* [TASK ITEM]: A verbatim transcript of the lines below, starting at the first and ending with the one that holds "note on this", is what should be produced.

* [EXTRACTED RECORDS]:
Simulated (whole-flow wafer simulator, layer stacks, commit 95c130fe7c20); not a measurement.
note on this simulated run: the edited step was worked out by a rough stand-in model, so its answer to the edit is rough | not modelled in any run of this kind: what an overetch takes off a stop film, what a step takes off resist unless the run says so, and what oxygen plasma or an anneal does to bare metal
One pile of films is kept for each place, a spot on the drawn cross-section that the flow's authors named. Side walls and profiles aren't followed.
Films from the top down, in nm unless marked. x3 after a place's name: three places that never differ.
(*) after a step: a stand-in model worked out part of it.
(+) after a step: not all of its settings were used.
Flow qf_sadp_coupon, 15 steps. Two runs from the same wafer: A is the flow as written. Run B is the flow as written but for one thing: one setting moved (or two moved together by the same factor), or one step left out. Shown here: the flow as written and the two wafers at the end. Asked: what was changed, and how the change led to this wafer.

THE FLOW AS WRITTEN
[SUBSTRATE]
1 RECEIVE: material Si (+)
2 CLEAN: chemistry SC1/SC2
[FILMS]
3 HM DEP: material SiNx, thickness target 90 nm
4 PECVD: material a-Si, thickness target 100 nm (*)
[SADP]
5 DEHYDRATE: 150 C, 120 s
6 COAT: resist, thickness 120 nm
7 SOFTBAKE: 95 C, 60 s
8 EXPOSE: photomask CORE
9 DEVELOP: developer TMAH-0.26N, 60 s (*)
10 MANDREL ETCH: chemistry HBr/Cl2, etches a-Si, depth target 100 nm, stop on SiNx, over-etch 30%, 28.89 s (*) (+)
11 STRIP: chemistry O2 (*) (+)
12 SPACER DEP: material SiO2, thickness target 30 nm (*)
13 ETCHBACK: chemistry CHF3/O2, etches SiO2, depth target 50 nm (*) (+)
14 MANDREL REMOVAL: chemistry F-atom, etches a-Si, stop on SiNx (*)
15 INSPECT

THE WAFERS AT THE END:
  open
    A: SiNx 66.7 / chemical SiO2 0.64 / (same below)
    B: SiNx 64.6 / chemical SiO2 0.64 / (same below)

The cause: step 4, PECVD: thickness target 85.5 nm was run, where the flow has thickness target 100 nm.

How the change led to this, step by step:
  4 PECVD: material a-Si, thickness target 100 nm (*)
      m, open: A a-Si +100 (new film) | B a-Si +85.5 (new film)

* [TASK OUTPUT]:
Simulated (whole-flow wafer simulator, layer stacks, commit 95c130fe7c20); not a measurement.
note on this simulated run: the edited step was worked out by a rough stand-in model, so its answer to the edit is rough | not modelled in any run of this kind: what an overetch takes off a stop film, what a step takes off resist unless the run says so, and what oxygen plasma or an anneal does to bare metal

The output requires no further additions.